-------- PROVIDED INFORMATION --------
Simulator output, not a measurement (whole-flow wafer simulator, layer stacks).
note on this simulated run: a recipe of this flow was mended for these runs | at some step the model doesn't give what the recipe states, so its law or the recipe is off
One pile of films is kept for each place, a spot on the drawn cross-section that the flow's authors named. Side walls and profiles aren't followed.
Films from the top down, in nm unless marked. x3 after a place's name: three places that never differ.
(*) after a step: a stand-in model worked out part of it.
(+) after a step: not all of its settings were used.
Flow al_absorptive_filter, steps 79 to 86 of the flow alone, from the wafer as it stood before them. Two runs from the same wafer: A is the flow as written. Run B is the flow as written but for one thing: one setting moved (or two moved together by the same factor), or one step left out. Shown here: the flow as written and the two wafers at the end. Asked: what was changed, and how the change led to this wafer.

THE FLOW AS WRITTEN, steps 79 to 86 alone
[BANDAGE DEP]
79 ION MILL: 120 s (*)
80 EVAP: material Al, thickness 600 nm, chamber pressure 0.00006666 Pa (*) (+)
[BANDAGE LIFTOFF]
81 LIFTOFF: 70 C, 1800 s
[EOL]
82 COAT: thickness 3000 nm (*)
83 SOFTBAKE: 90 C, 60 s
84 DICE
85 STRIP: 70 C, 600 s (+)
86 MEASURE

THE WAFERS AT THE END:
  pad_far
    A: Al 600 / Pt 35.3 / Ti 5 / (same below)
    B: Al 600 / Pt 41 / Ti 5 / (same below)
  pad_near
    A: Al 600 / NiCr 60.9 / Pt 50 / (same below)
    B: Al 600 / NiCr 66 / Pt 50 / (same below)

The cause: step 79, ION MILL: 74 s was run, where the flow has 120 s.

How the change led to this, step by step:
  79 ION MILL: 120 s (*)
--------

Every line from the start of the material above through the line that contains "B: Al 600 / Pt 41 / Ti 5 / (same below)" must be written out exactly, with both ends included.

EXERCISE RESULT ->
Simulator output, not a measurement (whole-flow wafer simulator, layer stacks).
note on this simulated run: a recipe of this flow was mended for these runs | at some step the model doesn't give what the recipe states, so its law or the recipe is off
One pile of films is kept for each place, a spot on the drawn cross-section that the flow's authors named. Side walls and profiles aren't followed.
Films from the top down, in nm unless marked. x3 after a place's name: three places that never differ.
(*) after a step: a stand-in model worked out part of it.
(+) after a step: not all of its settings were used.
Flow al_absorptive_filter, steps 79 to 86 of the flow alone, from the wafer as it stood before them. Two runs from the same wafer: A is the flow as written. Run B is the flow as written but for one thing: one setting moved (or two moved together by the same factor), or one step left out. Shown here: the flow as written and the two wafers at the end. Asked: what was changed, and how the change led to this wafer.

THE FLOW AS WRITTEN, steps 79 to 86 alone
[BANDAGE DEP]
79 ION MILL: 120 s (*)
80 EVAP: material Al, thickness 600 nm, chamber pressure 0.00006666 Pa (*) (+)
[BANDAGE LIFTOFF]
81 LIFTOFF: 70 C, 1800 s
[EOL]
82 COAT: thickness 3000 nm (*)
83 SOFTBAKE: 90 C, 60 s
84 DICE
85 STRIP: 70 C, 600 s (+)
86 MEASURE

THE WAFERS AT THE END:
  pad_far
    A: Al 600 / Pt 35.3 / Ti 5 / (same below)
    B: Al 600 / Pt 41 / Ti 5 / (same below)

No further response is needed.